—————
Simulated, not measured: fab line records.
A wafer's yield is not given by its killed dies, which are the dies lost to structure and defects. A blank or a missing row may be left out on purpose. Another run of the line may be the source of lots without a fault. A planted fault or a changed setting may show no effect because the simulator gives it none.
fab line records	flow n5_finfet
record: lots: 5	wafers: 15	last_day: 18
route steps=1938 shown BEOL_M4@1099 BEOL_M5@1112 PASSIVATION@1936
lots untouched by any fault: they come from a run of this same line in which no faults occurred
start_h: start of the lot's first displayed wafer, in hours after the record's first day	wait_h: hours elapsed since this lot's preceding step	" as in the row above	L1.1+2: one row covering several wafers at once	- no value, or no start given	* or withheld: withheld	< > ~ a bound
—————

_Required action_. Lines after the one containing "A wafer's yield" are not wanted; repeat exactly each line above from the first up to and including it.

_Answer area_.
Simulated, not measured: fab line records.
A wafer's yield is not given by its killed dies, which are the dies lost to structure and defects. A blank or a missing row may be left out on purpose. Another run of the line may be the source of lots without a fault. A planted fault or a changed setting may show no effect because the simulator gives it none.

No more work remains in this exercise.